_ASSIGNMENT_
Take the lines below between the one holding "Model for your answer: empty 20, A 45, B" and the one holding "layers --x 264", inclusive, and copy them exactly. Add nothing.

══════════════════════════════
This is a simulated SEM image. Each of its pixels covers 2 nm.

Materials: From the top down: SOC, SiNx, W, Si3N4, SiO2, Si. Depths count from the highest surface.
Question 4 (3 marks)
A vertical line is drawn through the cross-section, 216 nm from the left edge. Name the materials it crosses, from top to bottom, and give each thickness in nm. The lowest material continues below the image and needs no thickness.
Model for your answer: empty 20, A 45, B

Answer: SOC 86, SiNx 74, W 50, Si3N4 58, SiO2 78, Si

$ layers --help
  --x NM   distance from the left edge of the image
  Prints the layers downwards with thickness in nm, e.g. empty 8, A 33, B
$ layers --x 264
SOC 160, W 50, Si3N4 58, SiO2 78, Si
══════════════════════════════

_EXPECTED ANSWER_
Model for your answer: empty 20, A 45, B

Answer: SOC 86, SiNx 74, W 50, Si3N4 58, SiO2 78, Si

$ layers --help
  --x NM   distance from the left edge of the image
  Prints the layers downwards with thickness in nm, e.g. empty 8, A 33, B
$ layers --x 264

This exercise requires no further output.